**The data:**
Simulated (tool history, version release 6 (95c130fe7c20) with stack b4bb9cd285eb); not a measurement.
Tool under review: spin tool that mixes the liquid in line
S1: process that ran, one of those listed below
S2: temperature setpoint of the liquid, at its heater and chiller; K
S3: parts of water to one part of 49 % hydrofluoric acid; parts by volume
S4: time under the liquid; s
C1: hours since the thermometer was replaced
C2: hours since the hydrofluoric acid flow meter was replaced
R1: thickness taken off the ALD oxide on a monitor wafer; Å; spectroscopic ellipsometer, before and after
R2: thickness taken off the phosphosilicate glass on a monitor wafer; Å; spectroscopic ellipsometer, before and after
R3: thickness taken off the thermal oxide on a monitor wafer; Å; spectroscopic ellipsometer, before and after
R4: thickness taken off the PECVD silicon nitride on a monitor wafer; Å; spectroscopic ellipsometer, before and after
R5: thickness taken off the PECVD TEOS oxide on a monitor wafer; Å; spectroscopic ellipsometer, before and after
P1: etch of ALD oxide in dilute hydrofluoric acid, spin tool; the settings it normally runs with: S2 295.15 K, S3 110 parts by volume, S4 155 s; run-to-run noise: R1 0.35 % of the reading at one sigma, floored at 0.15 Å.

**Work task:**
Only the lines from the first one of the listing up to and including the line where "R5: thickness taken" appears are wanted, reproduced exactly.

**Exercise output:**
Simulated (tool history, version release 6 (95c130fe7c20) with stack b4bb9cd285eb); not a measurement.
Tool under review: spin tool that mixes the liquid in line
S1: process that ran, one of those listed below
S2: temperature setpoint of the liquid, at its heater and chiller; K
S3: parts of water to one part of 49 % hydrofluoric acid; parts by volume
S4: time under the liquid; s
C1: hours since the thermometer was replaced
C2: hours since the hydrofluoric acid flow meter was replaced
R1: thickness taken off the ALD oxide on a monitor wafer; Å; spectroscopic ellipsometer, before and after
R2: thickness taken off the phosphosilicate glass on a monitor wafer; Å; spectroscopic ellipsometer, before and after
R3: thickness taken off the thermal oxide on a monitor wafer; Å; spectroscopic ellipsometer, before and after
R4: thickness taken off the PECVD silicon nitride on a monitor wafer; Å; spectroscopic ellipsometer, before and after
R5: thickness taken off the PECVD TEOS oxide on a monitor wafer; Å; spectroscopic ellipsometer, before and after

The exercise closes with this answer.